*** Data for analysis ***
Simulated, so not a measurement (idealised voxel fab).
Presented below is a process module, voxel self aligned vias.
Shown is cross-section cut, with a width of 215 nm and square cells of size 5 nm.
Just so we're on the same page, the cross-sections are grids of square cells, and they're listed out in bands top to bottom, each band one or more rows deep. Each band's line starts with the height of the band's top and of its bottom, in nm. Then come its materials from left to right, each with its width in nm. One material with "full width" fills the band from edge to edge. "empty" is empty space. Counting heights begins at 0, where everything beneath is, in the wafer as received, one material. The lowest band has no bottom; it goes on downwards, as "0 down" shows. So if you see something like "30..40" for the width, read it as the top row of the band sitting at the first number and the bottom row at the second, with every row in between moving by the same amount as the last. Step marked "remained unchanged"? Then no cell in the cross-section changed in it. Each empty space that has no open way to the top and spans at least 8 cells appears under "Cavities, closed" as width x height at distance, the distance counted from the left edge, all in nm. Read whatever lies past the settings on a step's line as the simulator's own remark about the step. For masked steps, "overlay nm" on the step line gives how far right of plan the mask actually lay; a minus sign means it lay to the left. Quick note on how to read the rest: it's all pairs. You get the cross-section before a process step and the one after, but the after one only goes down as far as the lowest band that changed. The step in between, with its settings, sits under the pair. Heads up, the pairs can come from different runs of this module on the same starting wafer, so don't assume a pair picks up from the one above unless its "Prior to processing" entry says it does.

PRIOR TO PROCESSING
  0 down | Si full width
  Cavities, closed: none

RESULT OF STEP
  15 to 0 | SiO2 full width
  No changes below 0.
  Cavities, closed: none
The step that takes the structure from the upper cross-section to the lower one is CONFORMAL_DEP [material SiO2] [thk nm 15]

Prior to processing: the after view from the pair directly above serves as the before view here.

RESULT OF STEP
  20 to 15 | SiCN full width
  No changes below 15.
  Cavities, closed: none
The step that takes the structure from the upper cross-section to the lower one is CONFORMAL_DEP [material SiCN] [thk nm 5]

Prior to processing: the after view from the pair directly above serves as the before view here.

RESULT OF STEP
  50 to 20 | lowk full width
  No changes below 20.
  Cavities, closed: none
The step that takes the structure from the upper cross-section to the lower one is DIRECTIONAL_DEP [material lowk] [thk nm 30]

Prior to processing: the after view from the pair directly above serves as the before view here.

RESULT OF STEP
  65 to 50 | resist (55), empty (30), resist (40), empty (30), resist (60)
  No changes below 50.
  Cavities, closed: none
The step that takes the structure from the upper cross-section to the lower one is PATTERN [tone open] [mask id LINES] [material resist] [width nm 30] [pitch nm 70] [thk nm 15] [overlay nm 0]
*** End of Data for analysis ***

## [Work order]
In this exercise, copy only the lines from the opening line of the material through the line where "Shown is cross-section" appears.

## [Your response]
Simulated, so not a measurement (idealised voxel fab).
Presented below is a process module, voxel self aligned vias.
Shown is cross-section cut, with a width of 215 nm and square cells of size 5 nm.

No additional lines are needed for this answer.